> **Action item**
Starting with the line containing "top 95, bottom 90 | air=60;" and going on through the line containing "top 105, bottom 95 | W everywhere", return the lines of the data below exactly, and only those.

══════════

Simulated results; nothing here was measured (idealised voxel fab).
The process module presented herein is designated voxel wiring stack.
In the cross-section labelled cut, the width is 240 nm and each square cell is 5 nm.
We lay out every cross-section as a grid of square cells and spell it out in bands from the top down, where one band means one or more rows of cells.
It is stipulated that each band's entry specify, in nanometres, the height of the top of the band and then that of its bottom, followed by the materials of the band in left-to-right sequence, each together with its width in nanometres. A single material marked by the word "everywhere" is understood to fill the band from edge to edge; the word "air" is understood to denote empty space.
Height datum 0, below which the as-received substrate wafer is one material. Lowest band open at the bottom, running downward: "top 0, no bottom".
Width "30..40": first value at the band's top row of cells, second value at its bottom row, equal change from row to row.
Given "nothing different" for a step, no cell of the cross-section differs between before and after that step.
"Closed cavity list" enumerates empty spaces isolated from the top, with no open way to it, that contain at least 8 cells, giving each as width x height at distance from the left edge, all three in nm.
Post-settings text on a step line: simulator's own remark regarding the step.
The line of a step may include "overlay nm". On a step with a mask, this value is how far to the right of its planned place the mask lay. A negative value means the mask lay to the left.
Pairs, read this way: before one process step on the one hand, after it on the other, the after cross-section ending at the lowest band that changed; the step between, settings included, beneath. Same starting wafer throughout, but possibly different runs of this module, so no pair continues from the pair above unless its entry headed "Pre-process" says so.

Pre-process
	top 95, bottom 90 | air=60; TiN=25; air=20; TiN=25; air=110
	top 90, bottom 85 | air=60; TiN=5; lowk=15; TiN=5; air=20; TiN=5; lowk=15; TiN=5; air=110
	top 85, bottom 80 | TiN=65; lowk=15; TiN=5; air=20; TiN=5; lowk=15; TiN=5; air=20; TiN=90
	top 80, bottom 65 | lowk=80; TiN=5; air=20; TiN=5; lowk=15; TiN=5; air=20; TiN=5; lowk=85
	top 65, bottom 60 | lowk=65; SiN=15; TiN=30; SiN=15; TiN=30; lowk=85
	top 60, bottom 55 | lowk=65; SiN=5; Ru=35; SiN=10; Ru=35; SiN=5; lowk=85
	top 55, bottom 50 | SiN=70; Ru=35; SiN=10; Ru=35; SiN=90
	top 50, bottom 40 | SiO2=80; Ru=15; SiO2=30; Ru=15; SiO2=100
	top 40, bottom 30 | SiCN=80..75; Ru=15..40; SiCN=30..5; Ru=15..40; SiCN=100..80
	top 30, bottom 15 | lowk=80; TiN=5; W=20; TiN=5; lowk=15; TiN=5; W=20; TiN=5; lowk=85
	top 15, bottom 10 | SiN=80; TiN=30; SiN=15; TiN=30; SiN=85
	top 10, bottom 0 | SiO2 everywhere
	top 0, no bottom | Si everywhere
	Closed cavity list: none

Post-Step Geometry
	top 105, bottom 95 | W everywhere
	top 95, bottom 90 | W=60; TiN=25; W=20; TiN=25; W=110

══════════

> **Worked solution**
	top 95, bottom 90 | air=60; TiN=25; air=20; TiN=25; air=110
	top 90, bottom 85 | air=60; TiN=5; lowk=15; TiN=5; air=20; TiN=5; lowk=15; TiN=5; air=110
	top 85, bottom 80 | TiN=65; lowk=15; TiN=5; air=20; TiN=5; lowk=15; TiN=5; air=20; TiN=90
	top 80, bottom 65 | lowk=80; TiN=5; air=20; TiN=5; lowk=15; TiN=5; air=20; TiN=5; lowk=85
	top 65, bottom 60 | lowk=65; SiN=15; TiN=30; SiN=15; TiN=30; lowk=85
	top 60, bottom 55 | lowk=65; SiN=5; Ru=35; SiN=10; Ru=35; SiN=5; lowk=85
	top 55, bottom 50 | SiN=70; Ru=35; SiN=10; Ru=35; SiN=90
	top 50, bottom 40 | SiO2=80; Ru=15; SiO2=30; Ru=15; SiO2=100
	top 40, bottom 30 | SiCN=80..75; Ru=15..40; SiCN=30..5; Ru=15..40; SiCN=100..80
	top 30, bottom 15 | lowk=80; TiN=5; W=20; TiN=5; lowk=15; TiN=5; W=20; TiN=5; lowk=85
	top 15, bottom 10 | SiN=80; TiN=30; SiN=15; TiN=30; SiN=85
	top 10, bottom 0 | SiO2 everywhere
	top 0, no bottom | Si everywhere
	Closed cavity list: none

Post-Step Geometry
	top 105, bottom 95 | W everywhere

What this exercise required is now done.